________________

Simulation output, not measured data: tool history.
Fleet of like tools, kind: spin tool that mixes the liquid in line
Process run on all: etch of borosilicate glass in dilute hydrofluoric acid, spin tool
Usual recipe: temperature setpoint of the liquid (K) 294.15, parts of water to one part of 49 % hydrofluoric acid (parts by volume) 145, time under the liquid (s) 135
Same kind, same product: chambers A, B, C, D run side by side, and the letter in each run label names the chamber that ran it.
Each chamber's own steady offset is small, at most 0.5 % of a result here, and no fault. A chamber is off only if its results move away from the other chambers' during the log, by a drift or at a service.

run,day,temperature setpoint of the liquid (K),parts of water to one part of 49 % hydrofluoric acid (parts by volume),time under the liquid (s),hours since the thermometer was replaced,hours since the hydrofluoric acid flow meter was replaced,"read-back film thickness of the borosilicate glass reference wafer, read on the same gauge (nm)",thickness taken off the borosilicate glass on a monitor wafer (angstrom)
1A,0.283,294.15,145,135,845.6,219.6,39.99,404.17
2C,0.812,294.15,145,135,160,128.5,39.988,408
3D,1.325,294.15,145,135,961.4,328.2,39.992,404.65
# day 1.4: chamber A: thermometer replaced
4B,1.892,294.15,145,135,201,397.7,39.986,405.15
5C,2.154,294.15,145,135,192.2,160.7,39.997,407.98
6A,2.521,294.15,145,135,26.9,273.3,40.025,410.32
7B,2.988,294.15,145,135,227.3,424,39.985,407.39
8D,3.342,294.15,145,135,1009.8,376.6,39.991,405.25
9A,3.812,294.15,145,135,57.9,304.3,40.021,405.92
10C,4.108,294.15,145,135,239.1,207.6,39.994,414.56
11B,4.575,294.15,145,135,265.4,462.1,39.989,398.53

________________

Required action
Every entry needs to be retyped exactly.

Task result
Simulation output, not measured data: tool history.
Fleet of like tools, kind: spin tool that mixes the liquid in line
Process run on all: etch of borosilicate glass in dilute hydrofluoric acid, spin tool
Usual recipe: temperature setpoint of the liquid (K) 294.15, parts of water to one part of 49 % hydrofluoric acid (parts by volume) 145, time under the liquid (s) 135
Same kind, same product: chambers A, B, C, D run side by side, and the letter in each run label names the chamber that ran it.
Each chamber's own steady offset is small, at most 0.5 % of a result here, and no fault. A chamber is off only if its results move away from the other chambers' during the log, by a drift or at a service.

run,day,temperature setpoint of the liquid (K),parts of water to one part of 49 % hydrofluoric acid (parts by volume),time under the liquid (s),hours since the thermometer was replaced,hours since the hydrofluoric acid flow meter was replaced,"read-back film thickness of the borosilicate glass reference wafer, read on the same gauge (nm)",thickness taken off the borosilicate glass on a monitor wafer (angstrom)
1A,0.283,294.15,145,135,845.6,219.6,39.99,404.17
2C,0.812,294.15,145,135,160,128.5,39.988,408
3D,1.325,294.15,145,135,961.4,328.2,39.992,404.65
# day 1.4: chamber A: thermometer replaced
4B,1.892,294.15,145,135,201,397.7,39.986,405.15
5C,2.154,294.15,145,135,192.2,160.7,39.997,407.98
6A,2.521,294.15,145,135,26.9,273.3,40.025,410.32
7B,2.988,294.15,145,135,227.3,424,39.985,407.39
8D,3.342,294.15,145,135,1009.8,376.6,39.991,405.25
9A,3.812,294.15,145,135,57.9,304.3,40.021,405.92
10C,4.108,294.15,145,135,239.1,207.6,39.994,414.56
11B,4.575,294.15,145,135,265.4,462.1,39.989,398.53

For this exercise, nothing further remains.